* Action item: Repeat exactly the lines of the listing below, please, starting with the first and ending with the line containing "and µm is fine"; leave out the rest.

* Records supplied:
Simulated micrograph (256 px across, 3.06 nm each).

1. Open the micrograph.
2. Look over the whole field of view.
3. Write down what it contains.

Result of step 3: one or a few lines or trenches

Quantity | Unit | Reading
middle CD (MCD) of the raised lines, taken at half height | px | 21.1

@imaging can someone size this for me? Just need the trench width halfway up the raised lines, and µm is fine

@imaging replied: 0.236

* Written response:
Simulated micrograph (256 px across, 3.06 nm each).

1. Open the micrograph.
2. Look over the whole field of view.
3. Write down what it contains.

Result of step 3: one or a few lines or trenches

Quantity | Unit | Reading
middle CD (MCD) of the raised lines, taken at half height | px | 21.1

@imaging can someone size this for me? Just need the trench width halfway up the raised lines, and µm is fine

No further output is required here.